*WORK ITEM*:
Look below for the line that contains "-- gauge calibrated", then copy it and each following line exactly, through and including the line that contains "-- showerhead replaced".

[GIVEN DATA Boundary: Start]

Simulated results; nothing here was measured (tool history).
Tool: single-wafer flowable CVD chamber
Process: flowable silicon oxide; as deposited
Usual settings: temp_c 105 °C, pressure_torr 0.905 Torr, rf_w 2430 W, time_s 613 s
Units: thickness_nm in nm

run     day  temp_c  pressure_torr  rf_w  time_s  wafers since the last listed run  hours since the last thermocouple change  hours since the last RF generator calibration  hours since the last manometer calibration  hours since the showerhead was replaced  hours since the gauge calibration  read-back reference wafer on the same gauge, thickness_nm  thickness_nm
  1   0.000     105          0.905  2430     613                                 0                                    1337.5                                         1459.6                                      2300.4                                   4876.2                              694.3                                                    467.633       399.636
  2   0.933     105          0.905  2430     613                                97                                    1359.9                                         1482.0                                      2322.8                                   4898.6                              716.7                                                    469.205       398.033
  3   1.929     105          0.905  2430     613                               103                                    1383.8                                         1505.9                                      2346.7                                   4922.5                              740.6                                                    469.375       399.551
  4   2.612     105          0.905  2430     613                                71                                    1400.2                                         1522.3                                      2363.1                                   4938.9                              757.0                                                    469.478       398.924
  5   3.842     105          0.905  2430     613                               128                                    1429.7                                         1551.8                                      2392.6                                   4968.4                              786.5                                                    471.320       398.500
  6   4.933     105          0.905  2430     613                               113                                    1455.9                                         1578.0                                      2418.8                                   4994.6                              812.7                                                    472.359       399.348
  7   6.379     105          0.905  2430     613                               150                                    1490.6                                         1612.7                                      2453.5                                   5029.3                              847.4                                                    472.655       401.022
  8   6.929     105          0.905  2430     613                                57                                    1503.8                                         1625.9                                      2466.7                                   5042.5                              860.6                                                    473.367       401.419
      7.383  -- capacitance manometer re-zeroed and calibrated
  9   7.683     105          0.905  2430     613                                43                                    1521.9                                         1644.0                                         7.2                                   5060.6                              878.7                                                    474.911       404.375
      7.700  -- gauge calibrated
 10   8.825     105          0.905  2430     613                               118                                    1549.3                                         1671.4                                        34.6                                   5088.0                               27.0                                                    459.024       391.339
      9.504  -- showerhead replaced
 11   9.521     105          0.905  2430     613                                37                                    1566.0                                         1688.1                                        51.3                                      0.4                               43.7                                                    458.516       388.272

[GIVEN DATA Boundary: End]

*EXERCISE ANSWER*:
      7.700  -- gauge calibrated
 10   8.825     105          0.905  2430     613                               118                                    1549.3                                         1671.4                                        34.6                                   5088.0                               27.0                                                    459.024       391.339
      9.504  -- showerhead replaced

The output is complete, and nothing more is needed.